When the line containing "the authors' place" appears in the entries below, begin printing there and stop after the line containing "(and 107 other places)"; print each of those lines exactly and no other line.

══ Data for analysis

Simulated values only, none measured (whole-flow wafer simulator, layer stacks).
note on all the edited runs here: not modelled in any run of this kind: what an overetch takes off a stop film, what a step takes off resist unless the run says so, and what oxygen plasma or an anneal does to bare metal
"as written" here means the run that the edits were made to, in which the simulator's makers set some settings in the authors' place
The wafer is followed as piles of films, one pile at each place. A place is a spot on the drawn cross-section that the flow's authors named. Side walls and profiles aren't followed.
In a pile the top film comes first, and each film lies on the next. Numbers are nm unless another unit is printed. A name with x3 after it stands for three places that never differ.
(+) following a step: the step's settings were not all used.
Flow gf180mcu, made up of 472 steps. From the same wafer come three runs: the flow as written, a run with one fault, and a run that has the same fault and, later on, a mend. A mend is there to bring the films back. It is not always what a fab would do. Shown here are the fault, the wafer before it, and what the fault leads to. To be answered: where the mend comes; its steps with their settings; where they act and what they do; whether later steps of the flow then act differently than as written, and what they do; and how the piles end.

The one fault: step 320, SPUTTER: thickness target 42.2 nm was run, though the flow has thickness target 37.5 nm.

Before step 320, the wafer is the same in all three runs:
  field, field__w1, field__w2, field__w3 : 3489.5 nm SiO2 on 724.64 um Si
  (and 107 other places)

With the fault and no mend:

════

- [Written answer]:
"as written" here means the run that the edits were made to, in which the simulator's makers set some settings in the authors' place
The wafer is followed as piles of films, one pile at each place. A place is a spot on the drawn cross-section that the flow's authors named. Side walls and profiles aren't followed.
In a pile the top film comes first, and each film lies on the next. Numbers are nm unless another unit is printed. A name with x3 after it stands for three places that never differ.
(+) following a step: the step's settings were not all used.
Flow gf180mcu, made up of 472 steps. From the same wafer come three runs: the flow as written, a run with one fault, and a run that has the same fault and, later on, a mend. A mend is there to bring the films back. It is not always what a fab would do. Shown here are the fault, the wafer before it, and what the fault leads to. To be answered: where the mend comes; its steps with their settings; where they act and what they do; whether later steps of the flow then act differently than as written, and what they do; and how the piles end.

The one fault: step 320, SPUTTER: thickness target 42.2 nm was run, though the flow has thickness target 37.5 nm.

Before step 320, the wafer is the same in all three runs:
  field, field__w1, field__w2, field__w3 : 3489.5 nm SiO2 on 724.64 um Si
  (and 107 other places)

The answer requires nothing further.